[Start of Attachment]
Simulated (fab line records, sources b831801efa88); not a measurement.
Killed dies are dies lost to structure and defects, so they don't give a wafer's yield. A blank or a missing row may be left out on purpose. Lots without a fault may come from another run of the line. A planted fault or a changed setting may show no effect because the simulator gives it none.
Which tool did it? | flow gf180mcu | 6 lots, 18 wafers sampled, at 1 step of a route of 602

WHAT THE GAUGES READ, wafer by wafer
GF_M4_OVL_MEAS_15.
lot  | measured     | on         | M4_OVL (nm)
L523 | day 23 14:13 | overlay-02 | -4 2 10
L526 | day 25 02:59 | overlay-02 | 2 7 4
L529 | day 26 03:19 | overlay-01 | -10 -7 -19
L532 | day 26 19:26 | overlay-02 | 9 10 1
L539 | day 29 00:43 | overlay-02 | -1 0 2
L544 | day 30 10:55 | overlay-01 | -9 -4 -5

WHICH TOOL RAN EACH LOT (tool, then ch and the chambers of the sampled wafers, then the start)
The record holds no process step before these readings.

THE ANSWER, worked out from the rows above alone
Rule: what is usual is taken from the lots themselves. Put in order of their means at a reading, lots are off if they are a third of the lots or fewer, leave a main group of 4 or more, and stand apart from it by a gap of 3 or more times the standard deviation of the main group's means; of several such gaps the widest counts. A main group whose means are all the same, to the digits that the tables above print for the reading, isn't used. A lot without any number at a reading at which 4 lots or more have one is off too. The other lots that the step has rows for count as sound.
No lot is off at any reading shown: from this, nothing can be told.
[End of Attachment]

- **Requirement**
Your output is to be the lines of the listing, exact and complete, starting at the first and ending with the line that contains "Killed dies are".

- **Reply**
Simulated (fab line records, sources b831801efa88); not a measurement.
Killed dies are dies lost to structure and defects, so they don't give a wafer's yield. A blank or a missing row may be left out on purpose. Lots without a fault may come from another run of the line. A planted fault or a changed setting may show no effect because the simulator gives it none.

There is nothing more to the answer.